● **EXERCISE**
Your answer should be the complete set of entries, transcribed exactly.

● **EXTRACTED ENTRIES**
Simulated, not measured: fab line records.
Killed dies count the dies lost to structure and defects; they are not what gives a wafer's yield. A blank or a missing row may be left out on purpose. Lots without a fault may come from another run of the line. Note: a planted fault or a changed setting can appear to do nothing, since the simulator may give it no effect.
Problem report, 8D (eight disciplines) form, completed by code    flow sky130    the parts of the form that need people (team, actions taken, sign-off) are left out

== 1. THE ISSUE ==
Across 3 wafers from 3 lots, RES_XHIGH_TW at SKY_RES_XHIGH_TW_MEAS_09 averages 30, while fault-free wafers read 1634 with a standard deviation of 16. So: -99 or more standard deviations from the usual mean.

● **EXERCISE RESULT**
Simulated, not measured: fab line records.
Killed dies count the dies lost to structure and defects; they are not what gives a wafer's yield. A blank or a missing row may be left out on purpose. Lots without a fault may come from another run of the line. Note: a planted fault or a changed setting can appear to do nothing, since the simulator may give it no effect.
Problem report, 8D (eight disciplines) form, completed by code    flow sky130    the parts of the form that need people (team, actions taken, sign-off) are left out

== 1. THE ISSUE ==
Across 3 wafers from 3 lots, RES_XHIGH_TW at SKY_RES_XHIGH_TW_MEAS_09 averages 30, while fault-free wafers read 1634 with a standard deviation of 16. So: -99 or more standard deviations from the usual mean.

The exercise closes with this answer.